# Records shown
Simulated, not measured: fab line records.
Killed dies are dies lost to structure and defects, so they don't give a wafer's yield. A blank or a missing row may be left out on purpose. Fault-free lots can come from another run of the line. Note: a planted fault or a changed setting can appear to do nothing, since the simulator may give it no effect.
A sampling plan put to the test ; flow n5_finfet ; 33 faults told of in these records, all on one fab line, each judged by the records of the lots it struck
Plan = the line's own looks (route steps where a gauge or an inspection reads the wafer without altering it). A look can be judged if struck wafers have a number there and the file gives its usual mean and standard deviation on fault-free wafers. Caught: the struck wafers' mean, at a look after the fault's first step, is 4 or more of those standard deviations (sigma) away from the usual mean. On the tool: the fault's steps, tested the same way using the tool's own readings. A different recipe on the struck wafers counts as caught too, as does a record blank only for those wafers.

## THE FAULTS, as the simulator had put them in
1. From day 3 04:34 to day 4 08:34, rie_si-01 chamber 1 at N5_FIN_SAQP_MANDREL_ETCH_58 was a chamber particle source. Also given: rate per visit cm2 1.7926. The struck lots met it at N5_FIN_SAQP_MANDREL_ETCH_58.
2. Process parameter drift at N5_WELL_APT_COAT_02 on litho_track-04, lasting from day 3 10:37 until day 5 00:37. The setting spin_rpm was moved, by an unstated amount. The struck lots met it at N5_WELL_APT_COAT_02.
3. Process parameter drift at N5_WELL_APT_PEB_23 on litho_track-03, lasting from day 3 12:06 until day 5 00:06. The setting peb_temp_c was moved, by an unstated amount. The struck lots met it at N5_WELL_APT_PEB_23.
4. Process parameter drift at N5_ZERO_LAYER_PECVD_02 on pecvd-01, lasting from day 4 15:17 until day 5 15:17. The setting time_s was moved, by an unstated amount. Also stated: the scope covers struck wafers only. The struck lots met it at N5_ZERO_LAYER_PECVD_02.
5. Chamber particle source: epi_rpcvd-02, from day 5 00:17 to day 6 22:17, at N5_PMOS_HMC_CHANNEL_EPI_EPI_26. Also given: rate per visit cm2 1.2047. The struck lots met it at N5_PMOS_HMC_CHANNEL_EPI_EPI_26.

# Action item
An exact, complete copy of the lines above from the one with "2. Process parameter" through the one with "3. Process parameter" is the whole answer.

# Task response
2. Process parameter drift at N5_WELL_APT_COAT_02 on litho_track-04, lasting from day 3 10:37 until day 5 00:37. The setting spin_rpm was moved, by an unstated amount. The struck lots met it at N5_WELL_APT_COAT_02.
3. Process parameter drift at N5_WELL_APT_PEB_23 on litho_track-03, lasting from day 3 12:06 until day 5 00:06. The setting peb_temp_c was moved, by an unstated amount. The struck lots met it at N5_WELL_APT_PEB_23.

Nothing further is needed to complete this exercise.